▶ [DATASET RECORDS]
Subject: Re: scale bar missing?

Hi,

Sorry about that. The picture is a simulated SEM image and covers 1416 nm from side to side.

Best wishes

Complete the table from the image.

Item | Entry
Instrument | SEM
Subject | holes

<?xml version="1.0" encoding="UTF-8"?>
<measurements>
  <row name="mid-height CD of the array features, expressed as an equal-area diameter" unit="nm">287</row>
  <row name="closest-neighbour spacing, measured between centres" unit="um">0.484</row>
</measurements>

▶ [ASSIGNMENT] Write out the data again, exactly and in full.

▶ [WRITTEN ANSWER]
Subject: Re: scale bar missing?

Hi,

Sorry about that. The picture is a simulated SEM image and covers 1416 nm from side to side.

Best wishes

Complete the table from the image.

Item | Entry
Instrument | SEM
Subject | holes

<?xml version="1.0" encoding="UTF-8"?>
<measurements>
  <row name="mid-height CD of the array features, expressed as an equal-area diameter" unit="nm">287</row>
  <row name="closest-neighbour spacing, measured between centres" unit="um">0.484</row>
</measurements>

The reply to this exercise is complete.